+++++

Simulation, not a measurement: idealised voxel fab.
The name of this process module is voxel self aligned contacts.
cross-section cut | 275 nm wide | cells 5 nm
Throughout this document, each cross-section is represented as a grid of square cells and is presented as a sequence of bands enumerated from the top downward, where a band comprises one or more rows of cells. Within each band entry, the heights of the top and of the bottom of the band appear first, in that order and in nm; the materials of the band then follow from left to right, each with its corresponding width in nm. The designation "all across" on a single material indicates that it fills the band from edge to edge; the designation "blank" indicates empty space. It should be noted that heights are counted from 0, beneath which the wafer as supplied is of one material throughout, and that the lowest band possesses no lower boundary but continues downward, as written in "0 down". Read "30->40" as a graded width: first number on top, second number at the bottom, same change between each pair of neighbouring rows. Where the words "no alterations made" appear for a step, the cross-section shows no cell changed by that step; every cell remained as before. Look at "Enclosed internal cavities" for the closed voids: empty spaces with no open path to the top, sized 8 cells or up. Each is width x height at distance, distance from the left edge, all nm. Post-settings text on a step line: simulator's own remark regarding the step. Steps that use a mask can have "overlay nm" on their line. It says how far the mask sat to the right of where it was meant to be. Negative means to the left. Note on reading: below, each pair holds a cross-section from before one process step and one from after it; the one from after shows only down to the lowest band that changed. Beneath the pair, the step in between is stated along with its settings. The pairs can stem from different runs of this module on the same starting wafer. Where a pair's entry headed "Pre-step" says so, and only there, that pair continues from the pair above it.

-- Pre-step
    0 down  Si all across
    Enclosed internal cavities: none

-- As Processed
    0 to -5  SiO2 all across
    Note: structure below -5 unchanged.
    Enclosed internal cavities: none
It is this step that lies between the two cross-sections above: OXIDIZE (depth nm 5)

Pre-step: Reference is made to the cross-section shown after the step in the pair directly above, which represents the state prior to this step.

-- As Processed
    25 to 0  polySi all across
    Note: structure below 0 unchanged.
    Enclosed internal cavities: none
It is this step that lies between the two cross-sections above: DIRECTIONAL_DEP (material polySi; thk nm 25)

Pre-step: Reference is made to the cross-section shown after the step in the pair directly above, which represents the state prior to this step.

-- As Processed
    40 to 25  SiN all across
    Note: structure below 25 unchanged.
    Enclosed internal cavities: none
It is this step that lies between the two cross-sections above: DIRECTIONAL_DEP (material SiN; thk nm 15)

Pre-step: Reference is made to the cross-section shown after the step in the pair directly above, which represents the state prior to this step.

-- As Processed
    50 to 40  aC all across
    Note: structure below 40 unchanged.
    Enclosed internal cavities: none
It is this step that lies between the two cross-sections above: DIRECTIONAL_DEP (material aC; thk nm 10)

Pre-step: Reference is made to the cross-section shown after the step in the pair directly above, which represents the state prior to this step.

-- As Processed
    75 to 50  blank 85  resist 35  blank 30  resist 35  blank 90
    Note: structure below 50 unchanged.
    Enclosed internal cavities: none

+++++

BRIEF:
Up to and including the line with "cross-section cut | 275 nm wide | cells 5 nm", repeat the data exactly, starting from its first line; nothing else belongs in the response.

TASK RESULT:
Simulation, not a measurement: idealised voxel fab.
The name of this process module is voxel self aligned contacts.
cross-section cut | 275 nm wide | cells 5 nm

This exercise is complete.